• Information:
***

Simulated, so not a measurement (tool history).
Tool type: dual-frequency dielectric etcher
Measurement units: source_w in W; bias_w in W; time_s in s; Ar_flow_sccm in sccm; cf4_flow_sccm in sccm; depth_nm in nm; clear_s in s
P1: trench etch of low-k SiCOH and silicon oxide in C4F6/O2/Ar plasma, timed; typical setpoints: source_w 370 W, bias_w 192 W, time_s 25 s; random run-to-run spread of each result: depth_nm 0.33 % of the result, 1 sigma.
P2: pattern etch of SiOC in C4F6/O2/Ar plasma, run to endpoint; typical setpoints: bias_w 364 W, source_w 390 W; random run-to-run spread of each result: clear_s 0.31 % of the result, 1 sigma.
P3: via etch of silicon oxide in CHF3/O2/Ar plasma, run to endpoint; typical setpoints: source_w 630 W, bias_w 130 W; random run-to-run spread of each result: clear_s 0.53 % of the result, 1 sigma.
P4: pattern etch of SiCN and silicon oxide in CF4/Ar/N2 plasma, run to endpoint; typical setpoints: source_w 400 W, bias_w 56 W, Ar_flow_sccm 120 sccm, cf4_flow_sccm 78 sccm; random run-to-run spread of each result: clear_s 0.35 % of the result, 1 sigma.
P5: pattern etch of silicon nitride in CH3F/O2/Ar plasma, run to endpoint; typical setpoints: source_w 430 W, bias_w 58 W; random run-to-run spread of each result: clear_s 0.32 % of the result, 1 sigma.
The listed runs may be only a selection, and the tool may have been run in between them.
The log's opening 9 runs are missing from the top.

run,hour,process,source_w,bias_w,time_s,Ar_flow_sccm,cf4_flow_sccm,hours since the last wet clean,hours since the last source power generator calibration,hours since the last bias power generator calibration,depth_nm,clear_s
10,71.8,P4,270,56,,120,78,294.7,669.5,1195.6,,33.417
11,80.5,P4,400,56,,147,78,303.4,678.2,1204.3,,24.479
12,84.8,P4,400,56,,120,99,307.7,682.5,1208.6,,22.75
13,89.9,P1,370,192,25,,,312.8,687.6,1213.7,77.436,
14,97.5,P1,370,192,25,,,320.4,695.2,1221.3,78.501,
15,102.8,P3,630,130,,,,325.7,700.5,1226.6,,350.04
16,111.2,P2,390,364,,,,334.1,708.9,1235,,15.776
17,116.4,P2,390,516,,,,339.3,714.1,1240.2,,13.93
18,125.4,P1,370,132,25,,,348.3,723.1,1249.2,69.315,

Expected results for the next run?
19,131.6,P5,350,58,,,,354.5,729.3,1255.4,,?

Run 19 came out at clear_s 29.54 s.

***

• Brief: Reproduce exactly the lines that run from the start of the records to the line with "Measurement units: source_w", both included.

• Answer section:
Simulated, so not a measurement (tool history).
Tool type: dual-frequency dielectric etcher
Measurement units: source_w in W; bias_w in W; time_s in s; Ar_flow_sccm in sccm; cf4_flow_sccm in sccm; depth_nm in nm; clear_s in s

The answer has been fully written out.